::: DATA EXTRACTS

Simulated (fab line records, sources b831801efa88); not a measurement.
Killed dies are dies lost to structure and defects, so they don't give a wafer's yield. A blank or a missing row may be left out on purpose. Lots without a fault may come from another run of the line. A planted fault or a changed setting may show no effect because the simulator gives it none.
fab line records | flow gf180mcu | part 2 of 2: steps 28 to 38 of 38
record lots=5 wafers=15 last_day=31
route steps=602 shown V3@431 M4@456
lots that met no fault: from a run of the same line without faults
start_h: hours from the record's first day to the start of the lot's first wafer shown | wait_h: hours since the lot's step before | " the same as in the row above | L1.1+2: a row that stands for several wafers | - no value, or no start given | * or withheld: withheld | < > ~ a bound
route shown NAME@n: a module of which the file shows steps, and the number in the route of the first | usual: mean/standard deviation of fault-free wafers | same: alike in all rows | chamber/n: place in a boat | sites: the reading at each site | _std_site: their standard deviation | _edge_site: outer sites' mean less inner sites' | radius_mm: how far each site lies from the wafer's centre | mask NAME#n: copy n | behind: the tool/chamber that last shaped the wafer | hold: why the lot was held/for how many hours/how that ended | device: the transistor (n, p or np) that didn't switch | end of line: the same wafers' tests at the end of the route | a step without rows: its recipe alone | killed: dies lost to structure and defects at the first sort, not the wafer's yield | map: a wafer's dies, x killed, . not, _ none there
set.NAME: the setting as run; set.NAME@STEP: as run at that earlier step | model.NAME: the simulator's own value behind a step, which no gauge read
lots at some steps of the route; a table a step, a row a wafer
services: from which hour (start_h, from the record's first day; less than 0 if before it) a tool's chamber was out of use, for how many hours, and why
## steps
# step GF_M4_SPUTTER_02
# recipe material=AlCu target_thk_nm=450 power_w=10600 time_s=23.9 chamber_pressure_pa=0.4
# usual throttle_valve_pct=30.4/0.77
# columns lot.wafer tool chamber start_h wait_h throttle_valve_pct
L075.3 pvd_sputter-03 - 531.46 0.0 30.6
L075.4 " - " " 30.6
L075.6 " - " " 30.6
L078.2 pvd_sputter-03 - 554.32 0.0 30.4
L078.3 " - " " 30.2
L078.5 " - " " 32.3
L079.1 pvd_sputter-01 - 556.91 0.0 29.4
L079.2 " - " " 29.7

::::::

EXERCISE: Only the lines from the beginning of the material to the line containing "start_h: hours from" should be echoed, verbatim and in full.

YOUR RESPONSE:
Simulated (fab line records, sources b831801efa88); not a measurement.
Killed dies are dies lost to structure and defects, so they don't give a wafer's yield. A blank or a missing row may be left out on purpose. Lots without a fault may come from another run of the line. A planted fault or a changed setting may show no effect because the simulator gives it none.
fab line records | flow gf180mcu | part 2 of 2: steps 28 to 38 of 38
record lots=5 wafers=15 last_day=31
route steps=602 shown V3@431 M4@456
lots that met no fault: from a run of the same line without faults
start_h: hours from the record's first day to the start of the lot's first wafer shown | wait_h: hours since the lot's step before | " the same as in the row above | L1.1+2: a row that stands for several wafers | - no value, or no start given | * or withheld: withheld | < > ~ a bound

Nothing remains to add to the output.